*WORK REQUEST*.
Copy out the data line by line exactly, from its start to the line bearing "L093.6 | 576", inclusive.

*DATA SECTION*.
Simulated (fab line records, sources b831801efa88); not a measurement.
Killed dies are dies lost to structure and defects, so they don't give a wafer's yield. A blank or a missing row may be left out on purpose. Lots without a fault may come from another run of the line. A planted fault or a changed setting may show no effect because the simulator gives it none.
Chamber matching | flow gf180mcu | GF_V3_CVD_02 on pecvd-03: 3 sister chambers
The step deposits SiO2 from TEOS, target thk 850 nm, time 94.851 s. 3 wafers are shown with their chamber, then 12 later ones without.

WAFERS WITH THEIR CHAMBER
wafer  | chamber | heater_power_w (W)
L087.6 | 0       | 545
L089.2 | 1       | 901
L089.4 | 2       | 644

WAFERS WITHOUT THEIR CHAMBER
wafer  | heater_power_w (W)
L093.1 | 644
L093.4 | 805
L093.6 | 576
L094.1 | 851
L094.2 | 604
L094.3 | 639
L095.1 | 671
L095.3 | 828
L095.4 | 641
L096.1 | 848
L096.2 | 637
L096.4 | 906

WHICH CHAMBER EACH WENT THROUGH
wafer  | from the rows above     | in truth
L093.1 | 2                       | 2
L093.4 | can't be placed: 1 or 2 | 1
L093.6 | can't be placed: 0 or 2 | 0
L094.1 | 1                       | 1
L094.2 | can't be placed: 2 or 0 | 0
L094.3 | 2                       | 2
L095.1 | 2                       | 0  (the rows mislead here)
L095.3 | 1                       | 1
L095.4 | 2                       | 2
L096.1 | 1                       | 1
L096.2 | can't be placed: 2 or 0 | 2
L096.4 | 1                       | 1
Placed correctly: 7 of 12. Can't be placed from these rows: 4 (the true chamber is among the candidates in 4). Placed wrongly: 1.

*YOUR SOLUTION*.
Simulated (fab line records, sources b831801efa88); not a measurement.
Killed dies are dies lost to structure and defects, so they don't give a wafer's yield. A blank or a missing row may be left out on purpose. Lots without a fault may come from another run of the line. A planted fault or a changed setting may show no effect because the simulator gives it none.
Chamber matching | flow gf180mcu | GF_V3_CVD_02 on pecvd-03: 3 sister chambers
The step deposits SiO2 from TEOS, target thk 850 nm, time 94.851 s. 3 wafers are shown with their chamber, then 12 later ones without.

WAFERS WITH THEIR CHAMBER
wafer  | chamber | heater_power_w (W)
L087.6 | 0       | 545
L089.2 | 1       | 901
L089.4 | 2       | 644

WAFERS WITHOUT THEIR CHAMBER
wafer  | heater_power_w (W)
L093.1 | 644
L093.4 | 805
L093.6 | 576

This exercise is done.